RECORD EXTRACTS START

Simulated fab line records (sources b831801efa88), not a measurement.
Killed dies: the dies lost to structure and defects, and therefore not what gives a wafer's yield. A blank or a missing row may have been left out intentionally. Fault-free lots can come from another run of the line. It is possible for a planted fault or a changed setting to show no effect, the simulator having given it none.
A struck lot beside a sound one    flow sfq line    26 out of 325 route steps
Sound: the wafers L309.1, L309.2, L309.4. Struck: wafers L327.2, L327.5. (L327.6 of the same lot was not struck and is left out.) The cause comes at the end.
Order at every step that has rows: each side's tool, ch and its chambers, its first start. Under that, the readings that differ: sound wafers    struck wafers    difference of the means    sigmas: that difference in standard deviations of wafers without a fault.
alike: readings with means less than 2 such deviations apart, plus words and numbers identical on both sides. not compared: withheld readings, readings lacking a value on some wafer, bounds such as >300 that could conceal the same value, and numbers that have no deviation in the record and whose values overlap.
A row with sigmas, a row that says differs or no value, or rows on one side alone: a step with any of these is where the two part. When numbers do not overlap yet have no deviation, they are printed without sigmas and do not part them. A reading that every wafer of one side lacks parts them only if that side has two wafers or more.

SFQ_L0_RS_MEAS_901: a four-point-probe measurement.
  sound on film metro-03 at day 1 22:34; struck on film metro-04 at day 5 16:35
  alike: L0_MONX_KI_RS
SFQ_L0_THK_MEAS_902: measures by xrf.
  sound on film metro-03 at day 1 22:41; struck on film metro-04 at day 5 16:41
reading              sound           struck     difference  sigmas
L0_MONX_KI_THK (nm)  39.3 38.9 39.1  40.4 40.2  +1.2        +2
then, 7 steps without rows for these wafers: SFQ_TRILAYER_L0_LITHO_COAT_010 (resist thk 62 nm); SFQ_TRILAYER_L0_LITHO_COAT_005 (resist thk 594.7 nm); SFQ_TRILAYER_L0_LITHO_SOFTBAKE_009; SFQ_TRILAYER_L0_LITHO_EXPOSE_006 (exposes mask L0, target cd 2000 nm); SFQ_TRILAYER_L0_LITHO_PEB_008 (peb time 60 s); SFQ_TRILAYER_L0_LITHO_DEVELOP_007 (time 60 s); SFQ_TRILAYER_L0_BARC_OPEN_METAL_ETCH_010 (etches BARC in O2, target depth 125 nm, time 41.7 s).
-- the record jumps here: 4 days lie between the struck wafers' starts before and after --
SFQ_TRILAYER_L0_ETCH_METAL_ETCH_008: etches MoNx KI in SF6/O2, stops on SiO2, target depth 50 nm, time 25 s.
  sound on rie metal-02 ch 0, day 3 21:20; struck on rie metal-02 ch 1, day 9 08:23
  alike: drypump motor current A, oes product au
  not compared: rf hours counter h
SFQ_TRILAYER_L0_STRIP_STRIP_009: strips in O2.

RECORD EXTRACTS END

REQUIRED ACTION
Each line from the top of the listing down to and including the one containing "A struck lot" should be transcribed exactly; nothing else is to be output.

WRITTEN SOLUTION
Simulated fab line records (sources b831801efa88), not a measurement.
Killed dies: the dies lost to structure and defects, and therefore not what gives a wafer's yield. A blank or a missing row may have been left out intentionally. Fault-free lots can come from another run of the line. It is possible for a planted fault or a changed setting to show no effect, the simulator having given it none.
A struck lot beside a sound one    flow sfq line    26 out of 325 route steps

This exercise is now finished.